◆ **Work task**
In the listing below, print exactly the lines between the line holding "Films from the" and the line holding "(+) after a", inclusive, and no more.

◆ **Data excerpts**
◆ ◆ ◆ ◆ ◆

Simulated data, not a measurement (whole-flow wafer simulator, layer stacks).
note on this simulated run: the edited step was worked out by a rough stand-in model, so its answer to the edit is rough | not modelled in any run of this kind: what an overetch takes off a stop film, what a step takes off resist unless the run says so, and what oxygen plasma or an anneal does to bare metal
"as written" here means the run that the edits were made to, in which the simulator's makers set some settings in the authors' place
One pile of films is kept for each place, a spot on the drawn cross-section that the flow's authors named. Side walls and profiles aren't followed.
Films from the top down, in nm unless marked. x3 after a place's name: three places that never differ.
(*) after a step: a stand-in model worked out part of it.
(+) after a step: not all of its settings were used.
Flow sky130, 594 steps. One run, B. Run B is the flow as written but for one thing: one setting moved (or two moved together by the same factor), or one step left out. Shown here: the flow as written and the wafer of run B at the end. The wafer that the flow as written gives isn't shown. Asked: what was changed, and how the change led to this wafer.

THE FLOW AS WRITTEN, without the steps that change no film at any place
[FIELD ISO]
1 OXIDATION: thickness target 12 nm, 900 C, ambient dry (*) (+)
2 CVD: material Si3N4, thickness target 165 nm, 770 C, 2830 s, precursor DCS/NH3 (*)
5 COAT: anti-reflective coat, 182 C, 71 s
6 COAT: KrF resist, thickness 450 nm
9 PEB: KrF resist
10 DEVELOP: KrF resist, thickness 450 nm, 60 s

◆ ◆ ◆ ◆ ◆

◆ **Exercise answer**
Films from the top down, in nm unless marked. x3 after a place's name: three places that never differ.
(*) after a step: a stand-in model worked out part of it.
(+) after a step: not all of its settings were used.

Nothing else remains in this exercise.